*** Extracted data ***

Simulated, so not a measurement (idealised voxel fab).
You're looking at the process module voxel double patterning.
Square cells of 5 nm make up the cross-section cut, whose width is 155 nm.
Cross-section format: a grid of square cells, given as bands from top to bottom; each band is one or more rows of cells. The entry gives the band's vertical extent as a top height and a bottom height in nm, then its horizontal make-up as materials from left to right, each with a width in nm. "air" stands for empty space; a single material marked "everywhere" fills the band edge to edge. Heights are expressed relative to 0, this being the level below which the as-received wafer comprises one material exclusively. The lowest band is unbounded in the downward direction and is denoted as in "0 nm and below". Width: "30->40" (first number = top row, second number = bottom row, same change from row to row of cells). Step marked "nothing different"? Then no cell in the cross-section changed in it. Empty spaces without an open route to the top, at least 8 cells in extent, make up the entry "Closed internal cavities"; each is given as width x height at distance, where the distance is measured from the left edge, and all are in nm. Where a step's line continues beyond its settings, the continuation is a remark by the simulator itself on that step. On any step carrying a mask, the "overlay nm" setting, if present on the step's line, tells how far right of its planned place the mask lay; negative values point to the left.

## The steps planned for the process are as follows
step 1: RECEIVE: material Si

*** End of Extracted data ***

Brief – Return the whole listing exactly as it reads.

Written solution –
Simulated, so not a measurement (idealised voxel fab).
You're looking at the process module voxel double patterning.
Square cells of 5 nm make up the cross-section cut, whose width is 155 nm.
Cross-section format: a grid of square cells, given as bands from top to bottom; each band is one or more rows of cells. The entry gives the band's vertical extent as a top height and a bottom height in nm, then its horizontal make-up as materials from left to right, each with a width in nm. "air" stands for empty space; a single material marked "everywhere" fills the band edge to edge. Heights are expressed relative to 0, this being the level below which the as-received wafer comprises one material exclusively. The lowest band is unbounded in the downward direction and is denoted as in "0 nm and below". Width: "30->40" (first number = top row, second number = bottom row, same change from row to row of cells). Step marked "nothing different"? Then no cell in the cross-section changed in it. Empty spaces without an open route to the top, at least 8 cells in extent, make up the entry "Closed internal cavities"; each is given as width x height at distance, where the distance is measured from the left edge, and all are in nm. Where a step's line continues beyond its settings, the continuation is a remark by the simulator itself on that step. On any step carrying a mask, the "overlay nm" setting, if present on the step's line, tells how far right of its planned place the mask lay; negative values point to the left.

## The steps planned for the process are as follows
step 1: RECEIVE: material Si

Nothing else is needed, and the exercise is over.